---------------
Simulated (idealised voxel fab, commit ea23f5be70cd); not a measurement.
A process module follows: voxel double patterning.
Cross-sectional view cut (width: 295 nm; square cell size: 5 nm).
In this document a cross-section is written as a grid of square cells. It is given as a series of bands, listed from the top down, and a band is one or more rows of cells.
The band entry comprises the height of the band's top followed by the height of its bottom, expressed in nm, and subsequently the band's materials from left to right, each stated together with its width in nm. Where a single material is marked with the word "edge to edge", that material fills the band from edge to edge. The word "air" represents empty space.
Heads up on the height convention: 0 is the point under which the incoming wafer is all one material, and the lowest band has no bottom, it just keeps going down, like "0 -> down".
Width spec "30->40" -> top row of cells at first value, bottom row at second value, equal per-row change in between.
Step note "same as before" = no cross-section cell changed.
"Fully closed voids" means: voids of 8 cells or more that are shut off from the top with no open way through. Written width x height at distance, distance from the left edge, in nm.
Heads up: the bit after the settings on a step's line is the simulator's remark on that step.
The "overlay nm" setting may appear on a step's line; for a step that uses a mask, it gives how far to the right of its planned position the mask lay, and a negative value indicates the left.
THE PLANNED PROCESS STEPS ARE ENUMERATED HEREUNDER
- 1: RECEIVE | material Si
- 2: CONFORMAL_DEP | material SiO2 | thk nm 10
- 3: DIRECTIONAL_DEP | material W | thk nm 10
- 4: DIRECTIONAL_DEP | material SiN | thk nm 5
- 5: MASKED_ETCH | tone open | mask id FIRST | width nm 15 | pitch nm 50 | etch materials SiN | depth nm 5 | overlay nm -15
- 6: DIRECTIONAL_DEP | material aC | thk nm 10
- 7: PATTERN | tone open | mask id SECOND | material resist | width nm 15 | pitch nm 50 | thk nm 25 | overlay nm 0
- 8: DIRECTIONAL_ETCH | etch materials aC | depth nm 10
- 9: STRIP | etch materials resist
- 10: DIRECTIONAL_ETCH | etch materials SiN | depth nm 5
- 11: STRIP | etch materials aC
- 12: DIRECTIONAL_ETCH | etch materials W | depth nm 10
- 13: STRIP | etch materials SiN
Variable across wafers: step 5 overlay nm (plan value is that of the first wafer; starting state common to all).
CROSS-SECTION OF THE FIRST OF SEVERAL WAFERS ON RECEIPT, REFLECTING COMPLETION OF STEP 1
---------------

Work item >> Starting at the first line of the material above, reproduce each line exactly up to and including the line with "Cross-sectional view cut".

Task answer >>
Simulated (idealised voxel fab, commit ea23f5be70cd); not a measurement.
A process module follows: voxel double patterning.
Cross-sectional view cut (width: 295 nm; square cell size: 5 nm).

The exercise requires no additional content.